> **Listed entries**
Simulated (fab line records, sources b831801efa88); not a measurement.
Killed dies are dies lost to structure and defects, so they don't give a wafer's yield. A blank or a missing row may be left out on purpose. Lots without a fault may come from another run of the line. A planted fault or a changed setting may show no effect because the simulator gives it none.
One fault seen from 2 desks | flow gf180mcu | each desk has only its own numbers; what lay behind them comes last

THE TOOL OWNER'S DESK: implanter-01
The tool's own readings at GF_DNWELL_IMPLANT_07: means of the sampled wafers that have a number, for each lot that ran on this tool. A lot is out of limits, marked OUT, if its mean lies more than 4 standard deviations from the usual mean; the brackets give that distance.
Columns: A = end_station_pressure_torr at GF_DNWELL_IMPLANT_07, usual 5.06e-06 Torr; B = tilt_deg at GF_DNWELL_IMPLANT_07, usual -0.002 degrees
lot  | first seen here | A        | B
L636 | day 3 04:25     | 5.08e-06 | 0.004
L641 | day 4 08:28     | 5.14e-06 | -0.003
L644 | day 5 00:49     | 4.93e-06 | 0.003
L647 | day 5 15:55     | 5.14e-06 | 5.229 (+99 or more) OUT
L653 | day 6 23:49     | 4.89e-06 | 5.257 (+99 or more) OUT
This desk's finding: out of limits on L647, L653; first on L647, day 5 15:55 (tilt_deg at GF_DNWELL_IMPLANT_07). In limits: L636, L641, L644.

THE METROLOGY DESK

> **Work instruction**
Above are the records; copy all of them exactly.

> **Exercise solution**
Simulated (fab line records, sources b831801efa88); not a measurement.
Killed dies are dies lost to structure and defects, so they don't give a wafer's yield. A blank or a missing row may be left out on purpose. Lots without a fault may come from another run of the line. A planted fault or a changed setting may show no effect because the simulator gives it none.
One fault seen from 2 desks | flow gf180mcu | each desk has only its own numbers; what lay behind them comes last

THE TOOL OWNER'S DESK: implanter-01
The tool's own readings at GF_DNWELL_IMPLANT_07: means of the sampled wafers that have a number, for each lot that ran on this tool. A lot is out of limits, marked OUT, if its mean lies more than 4 standard deviations from the usual mean; the brackets give that distance.
Columns: A = end_station_pressure_torr at GF_DNWELL_IMPLANT_07, usual 5.06e-06 Torr; B = tilt_deg at GF_DNWELL_IMPLANT_07, usual -0.002 degrees
lot  | first seen here | A        | B
L636 | day 3 04:25     | 5.08e-06 | 0.004
L641 | day 4 08:28     | 5.14e-06 | -0.003
L644 | day 5 00:49     | 4.93e-06 | 0.003
L647 | day 5 15:55     | 5.14e-06 | 5.229 (+99 or more) OUT
L653 | day 6 23:49     | 4.89e-06 | 5.257 (+99 or more) OUT
This desk's finding: out of limits on L647, L653; first on L647, day 5 15:55 (tilt_deg at GF_DNWELL_IMPLANT_07). In limits: L636, L641, L644.

THE METROLOGY DESK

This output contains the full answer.